• Brief: Write the data out again, word for word.

━━━ Entries shown
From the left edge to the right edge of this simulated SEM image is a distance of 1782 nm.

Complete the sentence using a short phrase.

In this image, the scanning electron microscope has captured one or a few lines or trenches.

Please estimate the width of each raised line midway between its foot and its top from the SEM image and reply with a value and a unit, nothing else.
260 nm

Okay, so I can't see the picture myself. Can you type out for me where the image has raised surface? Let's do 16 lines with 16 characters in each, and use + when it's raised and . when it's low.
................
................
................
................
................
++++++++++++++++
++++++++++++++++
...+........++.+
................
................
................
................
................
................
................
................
━━━━━━

• Response box:
From the left edge to the right edge of this simulated SEM image is a distance of 1782 nm.

Complete the sentence using a short phrase.

In this image, the scanning electron microscope has captured one or a few lines or trenches.

Please estimate the width of each raised line midway between its foot and its top from the SEM image and reply with a value and a unit, nothing else.
260 nm

Okay, so I can't see the picture myself. Can you type out for me where the image has raised surface? Let's do 16 lines with 16 characters in each, and use + when it's raised and . when it's low.
................
................
................
................
................
++++++++++++++++
++++++++++++++++
...+........++.+
................
................
................
................
................
................
................
................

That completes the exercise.